→ Work request:
Only one portion of the data is to be written out: from the line bearing "Starting facts: solvent" through the line bearing "oven's thermocouples calibrated". Write it exactly as it appears.

→ Recorded data:
———

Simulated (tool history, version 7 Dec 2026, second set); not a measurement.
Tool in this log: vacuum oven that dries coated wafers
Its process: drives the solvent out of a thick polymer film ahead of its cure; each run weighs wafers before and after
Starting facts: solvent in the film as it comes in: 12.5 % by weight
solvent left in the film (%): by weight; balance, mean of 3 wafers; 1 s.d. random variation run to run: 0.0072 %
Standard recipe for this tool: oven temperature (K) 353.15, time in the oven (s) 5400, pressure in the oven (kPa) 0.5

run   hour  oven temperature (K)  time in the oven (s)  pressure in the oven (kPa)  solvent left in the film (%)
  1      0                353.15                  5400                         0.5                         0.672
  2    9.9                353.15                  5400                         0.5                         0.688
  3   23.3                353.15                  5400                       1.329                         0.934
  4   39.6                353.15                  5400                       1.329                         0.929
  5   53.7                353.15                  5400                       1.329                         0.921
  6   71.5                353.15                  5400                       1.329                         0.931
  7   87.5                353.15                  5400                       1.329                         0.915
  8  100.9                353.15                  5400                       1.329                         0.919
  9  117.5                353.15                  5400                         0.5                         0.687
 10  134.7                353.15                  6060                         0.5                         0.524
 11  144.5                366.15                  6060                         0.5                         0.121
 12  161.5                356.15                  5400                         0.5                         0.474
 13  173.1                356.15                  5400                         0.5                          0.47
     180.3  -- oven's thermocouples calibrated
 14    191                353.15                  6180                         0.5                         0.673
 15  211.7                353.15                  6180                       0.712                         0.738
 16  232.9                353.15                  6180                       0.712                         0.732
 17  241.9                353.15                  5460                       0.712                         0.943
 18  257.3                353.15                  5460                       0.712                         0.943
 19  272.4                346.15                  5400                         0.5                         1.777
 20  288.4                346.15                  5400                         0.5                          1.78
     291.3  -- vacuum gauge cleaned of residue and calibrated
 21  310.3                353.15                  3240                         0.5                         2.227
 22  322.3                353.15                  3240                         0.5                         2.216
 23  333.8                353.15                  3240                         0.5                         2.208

———

→ Task result:
Starting facts: solvent in the film as it comes in: 12.5 % by weight
solvent left in the film (%): by weight; balance, mean of 3 wafers; 1 s.d. random variation run to run: 0.0072 %
Standard recipe for this tool: oven temperature (K) 353.15, time in the oven (s) 5400, pressure in the oven (kPa) 0.5

run   hour  oven temperature (K)  time in the oven (s)  pressure in the oven (kPa)  solvent left in the film (%)
  1      0                353.15                  5400                         0.5                         0.672
  2    9.9                353.15                  5400                         0.5                         0.688
  3   23.3                353.15                  5400                       1.329                         0.934
  4   39.6                353.15                  5400                       1.329                         0.929
  5   53.7                353.15                  5400                       1.329                         0.921
  6   71.5                353.15                  5400                       1.329                         0.931
  7   87.5                353.15                  5400                       1.329                         0.915
  8  100.9                353.15                  5400                       1.329                         0.919
  9  117.5                353.15                  5400                         0.5                         0.687
 10  134.7                353.15                  6060                         0.5                         0.524
 11  144.5                366.15                  6060                         0.5                         0.121
 12  161.5                356.15                  5400                         0.5                         0.474
 13  173.1                356.15                  5400                         0.5                          0.47
     180.3  -- oven's thermocouples calibrated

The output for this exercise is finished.